### Material shown
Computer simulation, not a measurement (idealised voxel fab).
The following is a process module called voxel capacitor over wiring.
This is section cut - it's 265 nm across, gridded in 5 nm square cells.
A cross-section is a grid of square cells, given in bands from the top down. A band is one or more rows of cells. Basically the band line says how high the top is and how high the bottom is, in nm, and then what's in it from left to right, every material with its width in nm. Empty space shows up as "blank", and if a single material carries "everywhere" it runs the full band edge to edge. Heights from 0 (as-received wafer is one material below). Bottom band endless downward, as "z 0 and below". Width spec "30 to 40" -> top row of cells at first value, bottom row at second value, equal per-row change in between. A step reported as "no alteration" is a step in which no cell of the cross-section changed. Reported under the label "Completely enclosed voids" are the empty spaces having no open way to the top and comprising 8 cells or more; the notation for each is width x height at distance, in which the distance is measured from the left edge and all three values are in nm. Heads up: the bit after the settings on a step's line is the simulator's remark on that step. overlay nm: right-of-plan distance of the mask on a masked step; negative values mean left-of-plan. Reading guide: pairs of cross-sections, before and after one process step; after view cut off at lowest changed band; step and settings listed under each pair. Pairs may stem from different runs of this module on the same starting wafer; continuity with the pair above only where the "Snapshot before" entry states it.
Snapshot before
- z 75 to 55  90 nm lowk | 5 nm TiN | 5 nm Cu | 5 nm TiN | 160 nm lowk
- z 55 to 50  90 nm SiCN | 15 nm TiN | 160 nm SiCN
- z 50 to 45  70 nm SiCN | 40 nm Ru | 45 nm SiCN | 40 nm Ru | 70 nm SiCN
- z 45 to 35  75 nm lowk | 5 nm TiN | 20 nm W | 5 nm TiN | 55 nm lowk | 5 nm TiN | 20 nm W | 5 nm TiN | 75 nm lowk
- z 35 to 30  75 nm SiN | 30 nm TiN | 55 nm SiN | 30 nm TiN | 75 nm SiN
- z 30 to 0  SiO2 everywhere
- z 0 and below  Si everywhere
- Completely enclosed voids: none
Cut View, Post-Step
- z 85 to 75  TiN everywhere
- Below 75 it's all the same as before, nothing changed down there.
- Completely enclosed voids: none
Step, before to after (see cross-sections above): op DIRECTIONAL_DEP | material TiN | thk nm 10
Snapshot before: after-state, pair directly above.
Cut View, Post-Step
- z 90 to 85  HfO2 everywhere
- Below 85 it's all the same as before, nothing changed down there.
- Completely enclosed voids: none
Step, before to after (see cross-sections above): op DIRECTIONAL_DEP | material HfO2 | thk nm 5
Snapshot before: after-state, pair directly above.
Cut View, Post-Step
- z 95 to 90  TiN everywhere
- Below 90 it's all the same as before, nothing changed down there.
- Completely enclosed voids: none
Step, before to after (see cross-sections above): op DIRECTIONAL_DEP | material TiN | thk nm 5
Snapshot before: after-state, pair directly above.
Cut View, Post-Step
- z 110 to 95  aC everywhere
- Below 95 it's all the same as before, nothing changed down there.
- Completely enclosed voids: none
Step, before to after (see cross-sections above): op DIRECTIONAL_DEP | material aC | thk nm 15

### Work order
Your answer must consist only of the lines from the start of the records above through the line with "This is section", each retyped exactly.

### Written response
Computer simulation, not a measurement (idealised voxel fab).
The following is a process module called voxel capacitor over wiring.
This is section cut - it's 265 nm across, gridded in 5 nm square cells.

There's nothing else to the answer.